▶ Work task
Reproduce the whole listing exactly.

▶ Provided material
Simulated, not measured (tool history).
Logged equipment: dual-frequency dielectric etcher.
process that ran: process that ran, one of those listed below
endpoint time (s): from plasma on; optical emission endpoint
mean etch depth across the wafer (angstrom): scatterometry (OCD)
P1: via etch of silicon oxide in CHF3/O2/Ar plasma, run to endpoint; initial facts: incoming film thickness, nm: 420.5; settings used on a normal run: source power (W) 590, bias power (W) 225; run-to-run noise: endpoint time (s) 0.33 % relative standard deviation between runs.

▶ Task answer
Simulated, not measured (tool history).
Logged equipment: dual-frequency dielectric etcher.
process that ran: process that ran, one of those listed below
endpoint time (s): from plasma on; optical emission endpoint
mean etch depth across the wafer (angstrom): scatterometry (OCD)
P1: via etch of silicon oxide in CHF3/O2/Ar plasma, run to endpoint; initial facts: incoming film thickness, nm: 420.5; settings used on a normal run: source power (W) 590, bias power (W) 225; run-to-run noise: endpoint time (s) 0.33 % relative standard deviation between runs.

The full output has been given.